- Exercise: Give again the entries below exactly, beginning at the first line and ending at the line with "Notebook entry. Looked".

- Supplied material:
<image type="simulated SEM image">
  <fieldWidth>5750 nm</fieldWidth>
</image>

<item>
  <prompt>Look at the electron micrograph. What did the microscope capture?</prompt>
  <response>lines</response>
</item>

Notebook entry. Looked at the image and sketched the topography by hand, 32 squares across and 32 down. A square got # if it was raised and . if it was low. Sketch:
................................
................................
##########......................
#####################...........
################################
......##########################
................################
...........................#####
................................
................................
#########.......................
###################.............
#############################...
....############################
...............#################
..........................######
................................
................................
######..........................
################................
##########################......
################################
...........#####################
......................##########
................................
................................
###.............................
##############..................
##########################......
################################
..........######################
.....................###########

- Worked solution:
<image type="simulated SEM image">
  <fieldWidth>5750 nm</fieldWidth>
</image>

<item>
  <prompt>Look at the electron micrograph. What did the microscope capture?</prompt>
  <response>lines</response>
</item>

Notebook entry. Looked at the image and sketched the topography by hand, 32 squares across and 32 down. A square got # if it was raised and . if it was low. Sketch:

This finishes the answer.